Work request >> Lines from the beginning of the data below through the one containing "A two-number width, for" are to be printed exactly as they appear.

Dataset content >>
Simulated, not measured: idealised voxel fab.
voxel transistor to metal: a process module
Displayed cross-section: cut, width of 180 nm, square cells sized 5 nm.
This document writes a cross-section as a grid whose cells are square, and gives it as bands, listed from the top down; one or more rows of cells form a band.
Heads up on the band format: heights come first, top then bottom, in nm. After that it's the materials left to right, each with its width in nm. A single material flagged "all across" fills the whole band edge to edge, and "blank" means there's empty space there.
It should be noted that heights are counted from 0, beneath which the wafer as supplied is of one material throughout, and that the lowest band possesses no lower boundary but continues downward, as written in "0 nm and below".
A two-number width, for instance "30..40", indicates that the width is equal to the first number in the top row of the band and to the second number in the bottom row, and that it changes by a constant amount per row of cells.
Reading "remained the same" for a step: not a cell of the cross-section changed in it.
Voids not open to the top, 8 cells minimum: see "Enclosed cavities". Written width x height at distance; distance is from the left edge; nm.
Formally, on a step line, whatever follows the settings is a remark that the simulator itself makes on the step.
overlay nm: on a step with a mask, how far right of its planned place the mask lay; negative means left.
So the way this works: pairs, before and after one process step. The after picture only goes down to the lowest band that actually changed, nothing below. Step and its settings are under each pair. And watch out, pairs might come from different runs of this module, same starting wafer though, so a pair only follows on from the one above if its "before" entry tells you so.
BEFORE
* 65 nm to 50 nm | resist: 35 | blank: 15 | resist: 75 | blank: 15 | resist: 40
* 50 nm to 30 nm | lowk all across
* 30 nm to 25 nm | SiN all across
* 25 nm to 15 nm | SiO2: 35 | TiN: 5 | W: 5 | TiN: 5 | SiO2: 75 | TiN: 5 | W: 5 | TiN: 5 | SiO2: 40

Response box >>
Simulated, not measured: idealised voxel fab.
voxel transistor to metal: a process module
Displayed cross-section: cut, width of 180 nm, square cells sized 5 nm.
This document writes a cross-section as a grid whose cells are square, and gives it as bands, listed from the top down; one or more rows of cells form a band.
Heads up on the band format: heights come first, top then bottom, in nm. After that it's the materials left to right, each with its width in nm. A single material flagged "all across" fills the whole band edge to edge, and "blank" means there's empty space there.
It should be noted that heights are counted from 0, beneath which the wafer as supplied is of one material throughout, and that the lowest band possesses no lower boundary but continues downward, as written in "0 nm and below".
A two-number width, for instance "30..40", indicates that the width is equal to the first number in the top row of the band and to the second number in the bottom row, and that it changes by a constant amount per row of cells.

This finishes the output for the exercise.